════════
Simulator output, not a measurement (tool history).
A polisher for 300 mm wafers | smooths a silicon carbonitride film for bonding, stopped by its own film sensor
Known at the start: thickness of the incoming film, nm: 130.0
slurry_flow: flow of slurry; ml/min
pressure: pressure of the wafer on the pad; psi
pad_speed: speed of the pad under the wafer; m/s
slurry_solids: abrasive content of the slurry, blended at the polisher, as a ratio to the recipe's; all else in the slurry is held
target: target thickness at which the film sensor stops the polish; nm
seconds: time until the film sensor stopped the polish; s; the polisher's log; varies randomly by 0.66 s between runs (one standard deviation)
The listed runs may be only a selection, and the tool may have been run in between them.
════════

- [Task item] The records need to be copied exactly, with no line left out.

- [Solution]
Simulator output, not a measurement (tool history).
A polisher for 300 mm wafers | smooths a silicon carbonitride film for bonding, stopped by its own film sensor
Known at the start: thickness of the incoming film, nm: 130.0
slurry_flow: flow of slurry; ml/min
pressure: pressure of the wafer on the pad; psi
pad_speed: speed of the pad under the wafer; m/s
slurry_solids: abrasive content of the slurry, blended at the polisher, as a ratio to the recipe's; all else in the slurry is held
target: target thickness at which the film sensor stops the polish; nm
seconds: time until the film sensor stopped the polish; s; the polisher's log; varies randomly by 0.66 s between runs (one standard deviation)
The listed runs may be only a selection, and the tool may have been run in between them.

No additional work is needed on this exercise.